--- START ---

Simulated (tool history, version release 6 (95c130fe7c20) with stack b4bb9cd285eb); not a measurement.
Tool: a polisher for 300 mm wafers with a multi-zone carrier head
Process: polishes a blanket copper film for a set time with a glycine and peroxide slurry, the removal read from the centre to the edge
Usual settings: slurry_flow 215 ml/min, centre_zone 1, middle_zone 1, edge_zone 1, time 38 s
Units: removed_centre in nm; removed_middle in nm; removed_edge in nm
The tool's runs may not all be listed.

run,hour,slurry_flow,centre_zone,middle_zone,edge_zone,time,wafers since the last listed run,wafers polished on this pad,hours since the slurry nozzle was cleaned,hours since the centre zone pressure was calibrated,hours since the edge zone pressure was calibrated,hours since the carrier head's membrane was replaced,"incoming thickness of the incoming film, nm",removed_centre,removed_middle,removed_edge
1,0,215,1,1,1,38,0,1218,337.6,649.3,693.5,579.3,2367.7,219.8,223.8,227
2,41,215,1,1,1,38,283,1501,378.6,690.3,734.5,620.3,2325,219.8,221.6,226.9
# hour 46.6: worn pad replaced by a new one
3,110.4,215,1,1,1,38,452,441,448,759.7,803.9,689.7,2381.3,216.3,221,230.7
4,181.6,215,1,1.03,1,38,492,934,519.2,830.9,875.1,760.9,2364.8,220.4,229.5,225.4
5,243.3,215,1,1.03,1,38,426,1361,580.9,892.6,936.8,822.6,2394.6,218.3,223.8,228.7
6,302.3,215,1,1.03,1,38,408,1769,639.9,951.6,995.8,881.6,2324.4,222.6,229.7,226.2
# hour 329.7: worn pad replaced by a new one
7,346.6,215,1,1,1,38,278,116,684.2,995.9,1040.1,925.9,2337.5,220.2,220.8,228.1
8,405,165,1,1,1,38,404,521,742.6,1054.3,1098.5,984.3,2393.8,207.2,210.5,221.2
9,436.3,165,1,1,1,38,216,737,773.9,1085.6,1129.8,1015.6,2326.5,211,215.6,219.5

--- END ---

» Work request
Nothing outside this range should appear: the lines from the start of the listing through the line with "Usual settings: slurry_flow", each reproduced exactly, both ends included.

» Result
Simulated (tool history, version release 6 (95c130fe7c20) with stack b4bb9cd285eb); not a measurement.
Tool: a polisher for 300 mm wafers with a multi-zone carrier head
Process: polishes a blanket copper film for a set time with a glycine and peroxide slurry, the removal read from the centre to the edge
Usual settings: slurry_flow 215 ml/min, centre_zone 1, middle_zone 1, edge_zone 1, time 38 s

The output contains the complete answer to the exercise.